· · · · ·

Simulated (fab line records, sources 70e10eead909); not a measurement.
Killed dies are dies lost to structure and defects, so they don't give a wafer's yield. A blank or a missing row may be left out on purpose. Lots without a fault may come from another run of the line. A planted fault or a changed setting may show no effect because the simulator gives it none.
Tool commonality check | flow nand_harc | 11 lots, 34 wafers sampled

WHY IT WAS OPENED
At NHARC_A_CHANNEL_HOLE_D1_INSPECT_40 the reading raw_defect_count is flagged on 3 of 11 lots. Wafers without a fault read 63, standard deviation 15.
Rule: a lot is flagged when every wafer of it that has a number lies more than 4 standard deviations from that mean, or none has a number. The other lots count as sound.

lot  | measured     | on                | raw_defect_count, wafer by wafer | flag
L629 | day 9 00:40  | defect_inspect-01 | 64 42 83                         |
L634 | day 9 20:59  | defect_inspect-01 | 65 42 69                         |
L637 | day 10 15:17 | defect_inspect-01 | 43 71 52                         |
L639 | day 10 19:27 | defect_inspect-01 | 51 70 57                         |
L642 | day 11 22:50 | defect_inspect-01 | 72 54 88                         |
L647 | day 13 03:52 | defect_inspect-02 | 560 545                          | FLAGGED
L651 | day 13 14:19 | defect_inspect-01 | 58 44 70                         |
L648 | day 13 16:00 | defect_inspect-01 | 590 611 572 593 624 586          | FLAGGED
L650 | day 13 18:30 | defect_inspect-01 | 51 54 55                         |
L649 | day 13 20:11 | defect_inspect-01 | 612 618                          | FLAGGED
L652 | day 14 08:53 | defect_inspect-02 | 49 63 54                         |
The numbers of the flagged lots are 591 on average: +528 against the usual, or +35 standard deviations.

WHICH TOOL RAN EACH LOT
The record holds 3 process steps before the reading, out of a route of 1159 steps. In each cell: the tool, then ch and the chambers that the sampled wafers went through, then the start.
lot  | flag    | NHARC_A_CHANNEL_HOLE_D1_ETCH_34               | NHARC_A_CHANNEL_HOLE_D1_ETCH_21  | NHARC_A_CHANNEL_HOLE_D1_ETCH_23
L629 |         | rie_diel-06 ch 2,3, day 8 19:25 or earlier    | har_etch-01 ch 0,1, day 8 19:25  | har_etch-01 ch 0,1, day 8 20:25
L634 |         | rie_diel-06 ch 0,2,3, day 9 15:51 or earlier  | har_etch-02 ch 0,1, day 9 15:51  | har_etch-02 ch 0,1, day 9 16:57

· · · · ·

Assignment »
Nothing but the exact lines from the start of the material through the line holding "Rule: a lot", both included, belongs in the answer.

Expected answer »
Simulated (fab line records, sources 70e10eead909); not a measurement.
Killed dies are dies lost to structure and defects, so they don't give a wafer's yield. A blank or a missing row may be left out on purpose. Lots without a fault may come from another run of the line. A planted fault or a changed setting may show no effect because the simulator gives it none.
Tool commonality check | flow nand_harc | 11 lots, 34 wafers sampled

WHY IT WAS OPENED
At NHARC_A_CHANNEL_HOLE_D1_INSPECT_40 the reading raw_defect_count is flagged on 3 of 11 lots. Wafers without a fault read 63, standard deviation 15.
Rule: a lot is flagged when every wafer of it that has a number lies more than 4 standard deviations from that mean, or none has a number. The other lots count as sound.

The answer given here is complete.